Work instruction
A single stretch of the material below is to be transcribed exactly, starting at the line with "If you see something" and ending after the line with "to the left.".

++++++

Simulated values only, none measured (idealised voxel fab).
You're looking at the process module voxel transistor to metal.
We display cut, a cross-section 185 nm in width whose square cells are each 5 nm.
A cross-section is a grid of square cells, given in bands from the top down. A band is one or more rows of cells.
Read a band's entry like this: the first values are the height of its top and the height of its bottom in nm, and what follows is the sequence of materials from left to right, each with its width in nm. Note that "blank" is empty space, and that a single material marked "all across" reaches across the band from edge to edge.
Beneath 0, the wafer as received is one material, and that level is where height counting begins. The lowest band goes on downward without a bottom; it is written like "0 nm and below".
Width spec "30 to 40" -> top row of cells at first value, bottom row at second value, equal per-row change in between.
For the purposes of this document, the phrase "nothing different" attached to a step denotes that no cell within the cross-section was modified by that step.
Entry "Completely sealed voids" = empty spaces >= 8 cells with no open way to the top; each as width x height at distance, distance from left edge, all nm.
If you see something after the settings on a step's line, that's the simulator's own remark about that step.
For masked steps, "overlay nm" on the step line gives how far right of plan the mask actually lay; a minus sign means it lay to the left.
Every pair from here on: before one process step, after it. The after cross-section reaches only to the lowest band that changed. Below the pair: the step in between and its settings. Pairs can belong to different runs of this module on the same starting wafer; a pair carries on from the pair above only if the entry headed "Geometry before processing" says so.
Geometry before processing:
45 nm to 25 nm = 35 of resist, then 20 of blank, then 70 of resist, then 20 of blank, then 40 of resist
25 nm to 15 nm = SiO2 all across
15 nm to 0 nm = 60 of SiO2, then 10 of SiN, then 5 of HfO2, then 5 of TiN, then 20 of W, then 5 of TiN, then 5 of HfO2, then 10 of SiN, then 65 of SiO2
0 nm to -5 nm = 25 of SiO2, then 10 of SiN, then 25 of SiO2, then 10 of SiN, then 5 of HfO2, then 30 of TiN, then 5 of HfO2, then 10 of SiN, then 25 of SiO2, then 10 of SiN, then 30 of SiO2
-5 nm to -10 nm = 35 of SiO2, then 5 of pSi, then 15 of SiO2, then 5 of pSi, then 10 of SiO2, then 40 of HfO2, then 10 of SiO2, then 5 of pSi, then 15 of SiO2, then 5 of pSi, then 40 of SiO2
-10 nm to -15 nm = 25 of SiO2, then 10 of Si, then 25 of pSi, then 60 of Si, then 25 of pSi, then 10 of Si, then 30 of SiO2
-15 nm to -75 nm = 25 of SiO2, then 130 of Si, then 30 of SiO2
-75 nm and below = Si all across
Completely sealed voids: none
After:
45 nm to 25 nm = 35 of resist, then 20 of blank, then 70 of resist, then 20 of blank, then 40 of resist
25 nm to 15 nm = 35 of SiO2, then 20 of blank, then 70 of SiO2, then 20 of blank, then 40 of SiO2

++++++

Exercise output
If you see something after the settings on a step's line, that's the simulator's own remark about that step.
For masked steps, "overlay nm" on the step line gives how far right of plan the mask actually lay; a minus sign means it lay to the left.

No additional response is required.